* [WORK REQUEST]:
Up to and including the line containing "route steps=1938 shown PASSIVATION@1923", retype each line of the listing below exactly, beginning with the first.

* [SOURCE DATA]:
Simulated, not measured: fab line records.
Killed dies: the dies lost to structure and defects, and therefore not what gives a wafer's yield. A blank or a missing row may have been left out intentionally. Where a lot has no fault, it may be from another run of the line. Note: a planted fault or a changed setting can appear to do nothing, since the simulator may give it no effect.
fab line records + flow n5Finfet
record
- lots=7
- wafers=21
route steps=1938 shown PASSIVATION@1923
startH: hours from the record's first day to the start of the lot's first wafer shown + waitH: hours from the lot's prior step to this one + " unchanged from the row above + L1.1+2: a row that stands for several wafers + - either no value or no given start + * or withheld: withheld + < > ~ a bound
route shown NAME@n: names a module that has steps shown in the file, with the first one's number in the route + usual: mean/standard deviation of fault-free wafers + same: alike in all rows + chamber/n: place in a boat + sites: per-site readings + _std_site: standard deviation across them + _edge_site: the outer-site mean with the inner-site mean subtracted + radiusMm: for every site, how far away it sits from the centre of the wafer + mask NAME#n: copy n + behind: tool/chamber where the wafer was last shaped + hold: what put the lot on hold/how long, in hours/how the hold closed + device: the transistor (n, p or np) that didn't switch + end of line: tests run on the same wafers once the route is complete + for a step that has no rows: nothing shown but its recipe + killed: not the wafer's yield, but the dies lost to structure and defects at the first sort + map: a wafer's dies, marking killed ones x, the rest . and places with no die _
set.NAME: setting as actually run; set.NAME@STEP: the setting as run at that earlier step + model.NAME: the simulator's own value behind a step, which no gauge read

* [TASK OUTPUT]:
Simulated, not measured: fab line records.
Killed dies: the dies lost to structure and defects, and therefore not what gives a wafer's yield. A blank or a missing row may have been left out intentionally. Where a lot has no fault, it may be from another run of the line. Note: a planted fault or a changed setting can appear to do nothing, since the simulator may give it no effect.
fab line records + flow n5Finfet
record
- lots=7
- wafers=21
route steps=1938 shown PASSIVATION@1923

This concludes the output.